→ Exercise:
Give the listing again in full, matching it character for character.

· · · · ·

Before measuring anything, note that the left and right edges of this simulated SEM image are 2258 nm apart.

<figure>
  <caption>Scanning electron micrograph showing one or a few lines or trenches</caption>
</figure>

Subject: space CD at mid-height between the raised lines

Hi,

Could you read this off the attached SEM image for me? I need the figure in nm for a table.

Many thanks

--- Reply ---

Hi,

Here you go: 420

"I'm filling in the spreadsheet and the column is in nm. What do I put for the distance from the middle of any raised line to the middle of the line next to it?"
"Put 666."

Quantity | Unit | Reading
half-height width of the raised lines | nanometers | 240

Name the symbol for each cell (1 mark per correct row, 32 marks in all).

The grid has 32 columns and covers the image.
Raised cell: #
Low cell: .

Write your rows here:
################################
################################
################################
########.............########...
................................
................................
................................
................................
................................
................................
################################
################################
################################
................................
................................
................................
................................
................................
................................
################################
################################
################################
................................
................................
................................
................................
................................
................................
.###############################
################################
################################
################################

· · · · ·

→ Result:
Before measuring anything, note that the left and right edges of this simulated SEM image are 2258 nm apart.

<figure>
  <caption>Scanning electron micrograph showing one or a few lines or trenches</caption>
</figure>

Subject: space CD at mid-height between the raised lines

Hi,

Could you read this off the attached SEM image for me? I need the figure in nm for a table.

Many thanks

--- Reply ---

Hi,

Here you go: 420

"I'm filling in the spreadsheet and the column is in nm. What do I put for the distance from the middle of any raised line to the middle of the line next to it?"
"Put 666."

Quantity | Unit | Reading
half-height width of the raised lines | nanometers | 240

Name the symbol for each cell (1 mark per correct row, 32 marks in all).

The grid has 32 columns and covers the image.
Raised cell: #
Low cell: .

Write your rows here:
################################
################################
################################
########.............########...
................................
................................
................................
................................
................................
................................
################################
################################
################################
................................
................................
................................
................................
................................
................................
################################
################################
################################
................................
................................
................................
................................
................................
................................
.###############################
################################
################################
################################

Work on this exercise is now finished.